BRIEF
Start at the line in the entries below that contains "after a step's", stop at the line that contains "8 op STRIP | etch materials resist", and output exactly the lines in that span, both ends included.

━━━ GIVEN INFORMATION ━━━
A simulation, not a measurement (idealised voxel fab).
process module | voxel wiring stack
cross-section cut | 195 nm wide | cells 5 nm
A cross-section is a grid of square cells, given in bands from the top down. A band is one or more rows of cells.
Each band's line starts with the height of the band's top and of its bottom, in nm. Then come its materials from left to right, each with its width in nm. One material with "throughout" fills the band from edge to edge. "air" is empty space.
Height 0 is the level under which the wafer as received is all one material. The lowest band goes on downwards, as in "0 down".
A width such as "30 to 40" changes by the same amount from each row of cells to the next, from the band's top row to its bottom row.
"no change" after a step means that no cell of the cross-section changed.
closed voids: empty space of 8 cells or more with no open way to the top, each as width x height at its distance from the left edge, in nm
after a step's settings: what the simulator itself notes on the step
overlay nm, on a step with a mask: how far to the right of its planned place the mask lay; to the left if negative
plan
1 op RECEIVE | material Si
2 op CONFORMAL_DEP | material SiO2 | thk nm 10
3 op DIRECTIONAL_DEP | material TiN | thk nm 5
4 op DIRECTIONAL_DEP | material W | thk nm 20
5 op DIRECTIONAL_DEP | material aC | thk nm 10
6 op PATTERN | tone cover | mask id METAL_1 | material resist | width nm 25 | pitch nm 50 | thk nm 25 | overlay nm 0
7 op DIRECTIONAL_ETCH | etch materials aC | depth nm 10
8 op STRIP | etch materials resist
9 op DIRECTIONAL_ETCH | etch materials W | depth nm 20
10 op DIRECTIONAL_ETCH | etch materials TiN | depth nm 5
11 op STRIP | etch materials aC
━━━

TASK OUTPUT
after a step's settings: what the simulator itself notes on the step
overlay nm, on a step with a mask: how far to the right of its planned place the mask lay; to the left if negative
plan
1 op RECEIVE | material Si
2 op CONFORMAL_DEP | material SiO2 | thk nm 10
3 op DIRECTIONAL_DEP | material TiN | thk nm 5
4 op DIRECTIONAL_DEP | material W | thk nm 20
5 op DIRECTIONAL_DEP | material aC | thk nm 10
6 op PATTERN | tone cover | mask id METAL_1 | material resist | width nm 25 | pitch nm 50 | thk nm 25 | overlay nm 0
7 op DIRECTIONAL_ETCH | etch materials aC | depth nm 10
8 op STRIP | etch materials resist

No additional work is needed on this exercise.